Work instruction –
Copy the lines of the entries exactly, from the opening one to the one holding "edge, all nm.", and leave out everything after.

==*==

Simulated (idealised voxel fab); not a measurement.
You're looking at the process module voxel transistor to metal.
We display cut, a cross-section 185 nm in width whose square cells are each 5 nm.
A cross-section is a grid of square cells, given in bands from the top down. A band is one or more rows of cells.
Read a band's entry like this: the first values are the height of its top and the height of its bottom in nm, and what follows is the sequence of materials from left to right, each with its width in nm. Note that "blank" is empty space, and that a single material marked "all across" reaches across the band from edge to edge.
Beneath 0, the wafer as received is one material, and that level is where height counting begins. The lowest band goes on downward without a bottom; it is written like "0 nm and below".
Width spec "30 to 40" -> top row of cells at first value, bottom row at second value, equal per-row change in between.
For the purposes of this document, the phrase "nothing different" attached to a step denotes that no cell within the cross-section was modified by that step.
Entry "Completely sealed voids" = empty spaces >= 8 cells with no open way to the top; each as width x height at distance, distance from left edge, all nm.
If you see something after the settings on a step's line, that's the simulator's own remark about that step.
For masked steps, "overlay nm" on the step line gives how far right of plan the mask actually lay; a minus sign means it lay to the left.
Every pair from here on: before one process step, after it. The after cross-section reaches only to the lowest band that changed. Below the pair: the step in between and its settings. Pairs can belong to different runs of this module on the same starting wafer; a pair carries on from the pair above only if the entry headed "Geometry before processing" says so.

==*==

Task result –
Simulated (idealised voxel fab); not a measurement.
You're looking at the process module voxel transistor to metal.
We display cut, a cross-section 185 nm in width whose square cells are each 5 nm.
A cross-section is a grid of square cells, given in bands from the top down. A band is one or more rows of cells.
Read a band's entry like this: the first values are the height of its top and the height of its bottom in nm, and what follows is the sequence of materials from left to right, each with its width in nm. Note that "blank" is empty space, and that a single material marked "all across" reaches across the band from edge to edge.
Beneath 0, the wafer as received is one material, and that level is where height counting begins. The lowest band goes on downward without a bottom; it is written like "0 nm and below".
Width spec "30 to 40" -> top row of cells at first value, bottom row at second value, equal per-row change in between.
For the purposes of this document, the phrase "nothing different" attached to a step denotes that no cell within the cross-section was modified by that step.
Entry "Completely sealed voids" = empty spaces >= 8 cells with no open way to the top; each as width x height at distance, distance from left edge, all nm.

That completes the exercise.